• _Study material_
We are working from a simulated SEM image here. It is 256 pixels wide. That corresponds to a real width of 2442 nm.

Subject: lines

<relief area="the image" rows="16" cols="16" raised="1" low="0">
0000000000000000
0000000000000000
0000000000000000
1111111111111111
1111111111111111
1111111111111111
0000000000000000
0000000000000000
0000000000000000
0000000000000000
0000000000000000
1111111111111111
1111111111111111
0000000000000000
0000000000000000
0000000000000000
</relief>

• _Action item_
Retype the listing exactly.

• _Answer section_
We are working from a simulated SEM image here. It is 256 pixels wide. That corresponds to a real width of 2442 nm.

Subject: lines

<relief area="the image" rows="16" cols="16" raised="1" low="0">
0000000000000000
0000000000000000
0000000000000000
1111111111111111
1111111111111111
1111111111111111
0000000000000000
0000000000000000
0000000000000000
0000000000000000
0000000000000000
1111111111111111
1111111111111111
0000000000000000
0000000000000000
0000000000000000
</relief>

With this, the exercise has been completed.